* EXTRACTED MATERIAL *
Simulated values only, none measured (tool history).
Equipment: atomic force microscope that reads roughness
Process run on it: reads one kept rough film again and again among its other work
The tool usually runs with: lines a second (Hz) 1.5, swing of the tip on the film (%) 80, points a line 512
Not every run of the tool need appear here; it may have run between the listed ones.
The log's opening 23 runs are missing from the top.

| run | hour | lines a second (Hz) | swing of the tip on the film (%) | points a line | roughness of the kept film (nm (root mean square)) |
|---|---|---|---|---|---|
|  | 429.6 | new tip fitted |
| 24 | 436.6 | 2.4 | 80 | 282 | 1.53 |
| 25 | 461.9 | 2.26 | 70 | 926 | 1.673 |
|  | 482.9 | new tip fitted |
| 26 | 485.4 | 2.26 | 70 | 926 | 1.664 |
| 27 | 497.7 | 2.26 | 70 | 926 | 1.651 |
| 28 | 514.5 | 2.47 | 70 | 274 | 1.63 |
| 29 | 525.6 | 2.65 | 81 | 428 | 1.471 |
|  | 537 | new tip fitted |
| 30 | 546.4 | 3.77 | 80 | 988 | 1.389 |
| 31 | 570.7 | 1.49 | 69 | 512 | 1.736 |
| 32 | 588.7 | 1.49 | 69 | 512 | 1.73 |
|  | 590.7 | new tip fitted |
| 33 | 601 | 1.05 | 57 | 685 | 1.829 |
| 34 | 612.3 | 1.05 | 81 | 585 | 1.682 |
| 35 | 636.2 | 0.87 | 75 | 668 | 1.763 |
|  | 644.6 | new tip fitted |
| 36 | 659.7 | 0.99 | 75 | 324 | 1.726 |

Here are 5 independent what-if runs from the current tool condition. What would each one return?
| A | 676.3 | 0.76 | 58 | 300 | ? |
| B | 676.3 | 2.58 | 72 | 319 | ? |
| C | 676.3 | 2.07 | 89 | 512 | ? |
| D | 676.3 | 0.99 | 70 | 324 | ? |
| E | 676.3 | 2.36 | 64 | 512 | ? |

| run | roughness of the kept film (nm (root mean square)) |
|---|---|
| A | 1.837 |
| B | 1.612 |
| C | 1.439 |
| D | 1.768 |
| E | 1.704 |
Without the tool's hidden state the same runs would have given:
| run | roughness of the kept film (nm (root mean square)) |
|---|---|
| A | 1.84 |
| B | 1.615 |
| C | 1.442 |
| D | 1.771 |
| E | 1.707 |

* WORK INSTRUCTION *
Copy out word for word each line of the listing, from the very first line down to the line containing "D | 1.771 |", and stop after that line.

* ANSWER SECTION *
Simulated values only, none measured (tool history).
Equipment: atomic force microscope that reads roughness
Process run on it: reads one kept rough film again and again among its other work
The tool usually runs with: lines a second (Hz) 1.5, swing of the tip on the film (%) 80, points a line 512
Not every run of the tool need appear here; it may have run between the listed ones.
The log's opening 23 runs are missing from the top.

| run | hour | lines a second (Hz) | swing of the tip on the film (%) | points a line | roughness of the kept film (nm (root mean square)) |
|---|---|---|---|---|---|
|  | 429.6 | new tip fitted |
| 24 | 436.6 | 2.4 | 80 | 282 | 1.53 |
| 25 | 461.9 | 2.26 | 70 | 926 | 1.673 |
|  | 482.9 | new tip fitted |
| 26 | 485.4 | 2.26 | 70 | 926 | 1.664 |
| 27 | 497.7 | 2.26 | 70 | 926 | 1.651 |
| 28 | 514.5 | 2.47 | 70 | 274 | 1.63 |
| 29 | 525.6 | 2.65 | 81 | 428 | 1.471 |
|  | 537 | new tip fitted |
| 30 | 546.4 | 3.77 | 80 | 988 | 1.389 |
| 31 | 570.7 | 1.49 | 69 | 512 | 1.736 |
| 32 | 588.7 | 1.49 | 69 | 512 | 1.73 |
|  | 590.7 | new tip fitted |
| 33 | 601 | 1.05 | 57 | 685 | 1.829 |
| 34 | 612.3 | 1.05 | 81 | 585 | 1.682 |
| 35 | 636.2 | 0.87 | 75 | 668 | 1.763 |
|  | 644.6 | new tip fitted |
| 36 | 659.7 | 0.99 | 75 | 324 | 1.726 |

Here are 5 independent what-if runs from the current tool condition. What would each one return?
| A | 676.3 | 0.76 | 58 | 300 | ? |
| B | 676.3 | 2.58 | 72 | 319 | ? |
| C | 676.3 | 2.07 | 89 | 512 | ? |
| D | 676.3 | 0.99 | 70 | 324 | ? |
| E | 676.3 | 2.36 | 64 | 512 | ? |

| run | roughness of the kept film (nm (root mean square)) |
|---|---|
| A | 1.837 |
| B | 1.612 |
| C | 1.439 |
| D | 1.768 |
| E | 1.704 |
Without the tool's hidden state the same runs would have given:
| run | roughness of the kept film (nm (root mean square)) |
|---|---|
| A | 1.84 |
| B | 1.615 |
| C | 1.442 |
| D | 1.771 |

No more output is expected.